ACTIVITY:
Transcribe the records word for word, beginning with the first line and ending with the line that contains "L089 | day 19"; include nothing else.

━━━━

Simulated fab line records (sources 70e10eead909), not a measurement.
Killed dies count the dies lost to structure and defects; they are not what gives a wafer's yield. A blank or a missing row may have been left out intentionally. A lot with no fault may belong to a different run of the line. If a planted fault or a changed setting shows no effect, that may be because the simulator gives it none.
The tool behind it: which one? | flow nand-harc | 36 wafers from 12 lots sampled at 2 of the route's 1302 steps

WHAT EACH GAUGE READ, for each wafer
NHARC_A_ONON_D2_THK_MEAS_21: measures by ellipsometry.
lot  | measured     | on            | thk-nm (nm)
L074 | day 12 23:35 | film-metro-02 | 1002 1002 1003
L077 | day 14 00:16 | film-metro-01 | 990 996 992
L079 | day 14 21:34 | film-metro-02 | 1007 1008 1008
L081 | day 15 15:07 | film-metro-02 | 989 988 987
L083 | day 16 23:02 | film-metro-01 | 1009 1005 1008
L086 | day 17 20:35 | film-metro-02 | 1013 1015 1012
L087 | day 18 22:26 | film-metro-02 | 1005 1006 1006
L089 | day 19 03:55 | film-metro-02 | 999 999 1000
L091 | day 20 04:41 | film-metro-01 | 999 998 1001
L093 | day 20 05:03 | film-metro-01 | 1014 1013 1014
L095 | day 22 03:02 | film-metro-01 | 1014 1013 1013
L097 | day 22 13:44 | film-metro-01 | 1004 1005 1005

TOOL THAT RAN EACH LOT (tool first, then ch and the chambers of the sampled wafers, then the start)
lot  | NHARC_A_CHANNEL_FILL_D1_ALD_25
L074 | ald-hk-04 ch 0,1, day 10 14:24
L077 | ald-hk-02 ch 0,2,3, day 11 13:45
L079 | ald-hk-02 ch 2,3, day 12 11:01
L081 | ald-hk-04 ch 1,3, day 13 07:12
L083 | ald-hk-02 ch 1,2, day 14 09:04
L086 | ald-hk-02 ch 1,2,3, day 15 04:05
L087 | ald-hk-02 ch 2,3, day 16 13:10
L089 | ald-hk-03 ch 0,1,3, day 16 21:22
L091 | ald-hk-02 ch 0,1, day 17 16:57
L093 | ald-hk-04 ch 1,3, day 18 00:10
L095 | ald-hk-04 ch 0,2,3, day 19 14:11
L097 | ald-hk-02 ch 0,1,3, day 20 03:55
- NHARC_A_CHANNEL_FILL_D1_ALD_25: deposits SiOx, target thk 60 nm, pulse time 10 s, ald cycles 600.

━━━━

TASK RESPONSE:
Simulated fab line records (sources 70e10eead909), not a measurement.
Killed dies count the dies lost to structure and defects; they are not what gives a wafer's yield. A blank or a missing row may have been left out intentionally. A lot with no fault may belong to a different run of the line. If a planted fault or a changed setting shows no effect, that may be because the simulator gives it none.
The tool behind it: which one? | flow nand-harc | 36 wafers from 12 lots sampled at 2 of the route's 1302 steps

WHAT EACH GAUGE READ, for each wafer
NHARC_A_ONON_D2_THK_MEAS_21: measures by ellipsometry.
lot  | measured     | on            | thk-nm (nm)
L074 | day 12 23:35 | film-metro-02 | 1002 1002 1003
L077 | day 14 00:16 | film-metro-01 | 990 996 992
L079 | day 14 21:34 | film-metro-02 | 1007 1008 1008
L081 | day 15 15:07 | film-metro-02 | 989 988 987
L083 | day 16 23:02 | film-metro-01 | 1009 1005 1008
L086 | day 17 20:35 | film-metro-02 | 1013 1015 1012
L087 | day 18 22:26 | film-metro-02 | 1005 1006 1006
L089 | day 19 03:55 | film-metro-02 | 999 999 1000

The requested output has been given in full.